# SUPPLIED MATERIAL:
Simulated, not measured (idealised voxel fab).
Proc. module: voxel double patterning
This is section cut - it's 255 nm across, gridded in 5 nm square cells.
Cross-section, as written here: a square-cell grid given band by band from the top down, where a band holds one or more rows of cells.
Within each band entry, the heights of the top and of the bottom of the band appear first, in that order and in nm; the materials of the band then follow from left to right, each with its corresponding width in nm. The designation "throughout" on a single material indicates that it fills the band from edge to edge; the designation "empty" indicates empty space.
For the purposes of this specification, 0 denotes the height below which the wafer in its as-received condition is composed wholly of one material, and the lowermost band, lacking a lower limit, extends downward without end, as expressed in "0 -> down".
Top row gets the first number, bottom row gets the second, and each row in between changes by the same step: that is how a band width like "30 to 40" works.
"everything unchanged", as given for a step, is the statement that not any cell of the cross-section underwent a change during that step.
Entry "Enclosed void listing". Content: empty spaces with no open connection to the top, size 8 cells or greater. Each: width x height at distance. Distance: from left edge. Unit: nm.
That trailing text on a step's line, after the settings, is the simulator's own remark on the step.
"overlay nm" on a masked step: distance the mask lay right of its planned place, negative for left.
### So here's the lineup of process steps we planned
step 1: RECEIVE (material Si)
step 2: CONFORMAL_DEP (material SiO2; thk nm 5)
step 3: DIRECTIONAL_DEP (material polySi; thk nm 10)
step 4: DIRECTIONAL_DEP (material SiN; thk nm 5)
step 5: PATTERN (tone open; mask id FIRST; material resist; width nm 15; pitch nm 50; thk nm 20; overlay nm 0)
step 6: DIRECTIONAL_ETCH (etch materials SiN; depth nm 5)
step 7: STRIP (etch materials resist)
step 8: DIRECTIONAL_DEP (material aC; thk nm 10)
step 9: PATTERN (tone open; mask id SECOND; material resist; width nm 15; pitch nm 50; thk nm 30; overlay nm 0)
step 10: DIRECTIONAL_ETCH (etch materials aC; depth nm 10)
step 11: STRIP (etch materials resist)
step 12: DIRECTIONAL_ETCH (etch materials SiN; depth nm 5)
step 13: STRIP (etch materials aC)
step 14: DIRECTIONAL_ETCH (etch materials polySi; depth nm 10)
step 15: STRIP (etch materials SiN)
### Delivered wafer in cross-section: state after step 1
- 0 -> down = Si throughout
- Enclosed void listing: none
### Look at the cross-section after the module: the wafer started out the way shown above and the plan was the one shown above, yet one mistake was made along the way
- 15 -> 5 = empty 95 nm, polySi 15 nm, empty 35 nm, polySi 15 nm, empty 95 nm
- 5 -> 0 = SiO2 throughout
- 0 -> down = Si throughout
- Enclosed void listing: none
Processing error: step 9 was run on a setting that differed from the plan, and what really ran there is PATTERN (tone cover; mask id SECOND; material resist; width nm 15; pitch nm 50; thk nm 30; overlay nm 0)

# ACTIVITY:
Using the entries above, give back exactly the line containing "negative for left.", the line containing "step 3: DIRECTIONAL_DEP", and every line between them, and nothing else.

# REPLY:
"overlay nm" on a masked step: distance the mask lay right of its planned place, negative for left.
### So here's the lineup of process steps we planned
step 1: RECEIVE (material Si)
step 2: CONFORMAL_DEP (material SiO2; thk nm 5)
step 3: DIRECTIONAL_DEP (material polySi; thk nm 10)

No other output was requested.